• **WORK INSTRUCTION**: Your reply should contain every record, restated word for word.

• **LISTED ENTRIES**:
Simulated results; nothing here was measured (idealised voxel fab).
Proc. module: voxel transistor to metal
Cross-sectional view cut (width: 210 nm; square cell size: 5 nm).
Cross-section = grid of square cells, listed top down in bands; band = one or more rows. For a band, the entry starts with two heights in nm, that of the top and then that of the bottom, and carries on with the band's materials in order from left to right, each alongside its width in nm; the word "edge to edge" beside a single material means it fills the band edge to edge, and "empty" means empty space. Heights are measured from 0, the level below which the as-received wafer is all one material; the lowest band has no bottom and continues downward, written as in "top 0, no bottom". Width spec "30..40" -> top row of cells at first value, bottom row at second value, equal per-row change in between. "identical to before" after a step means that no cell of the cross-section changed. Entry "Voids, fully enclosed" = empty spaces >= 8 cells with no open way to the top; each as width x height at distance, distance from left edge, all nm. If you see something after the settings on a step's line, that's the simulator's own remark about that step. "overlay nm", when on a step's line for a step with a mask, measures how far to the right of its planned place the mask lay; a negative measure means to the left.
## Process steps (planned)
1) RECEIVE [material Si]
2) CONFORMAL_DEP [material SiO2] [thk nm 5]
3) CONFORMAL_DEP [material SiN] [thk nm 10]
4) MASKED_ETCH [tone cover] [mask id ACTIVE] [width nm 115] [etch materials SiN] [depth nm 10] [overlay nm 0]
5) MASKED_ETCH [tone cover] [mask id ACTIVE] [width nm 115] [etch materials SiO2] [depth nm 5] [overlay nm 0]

• **WRITTEN ANSWER**:
Simulated results; nothing here was measured (idealised voxel fab).
Proc. module: voxel transistor to metal
Cross-sectional view cut (width: 210 nm; square cell size: 5 nm).
Cross-section = grid of square cells, listed top down in bands; band = one or more rows. For a band, the entry starts with two heights in nm, that of the top and then that of the bottom, and carries on with the band's materials in order from left to right, each alongside its width in nm; the word "edge to edge" beside a single material means it fills the band edge to edge, and "empty" means empty space. Heights are measured from 0, the level below which the as-received wafer is all one material; the lowest band has no bottom and continues downward, written as in "top 0, no bottom". Width spec "30..40" -> top row of cells at first value, bottom row at second value, equal per-row change in between. "identical to before" after a step means that no cell of the cross-section changed. Entry "Voids, fully enclosed" = empty spaces >= 8 cells with no open way to the top; each as width x height at distance, distance from left edge, all nm. If you see something after the settings on a step's line, that's the simulator's own remark about that step. "overlay nm", when on a step's line for a step with a mask, measures how far to the right of its planned place the mask lay; a negative measure means to the left.
## Process steps (planned)
1) RECEIVE [material Si]
2) CONFORMAL_DEP [material SiO2] [thk nm 5]
3) CONFORMAL_DEP [material SiN] [thk nm 10]
4) MASKED_ETCH [tone cover] [mask id ACTIVE] [width nm 115] [etch materials SiN] [depth nm 10] [overlay nm 0]
5) MASKED_ETCH [tone cover] [mask id ACTIVE] [width nm 115] [etch materials SiO2] [depth nm 5] [overlay nm 0]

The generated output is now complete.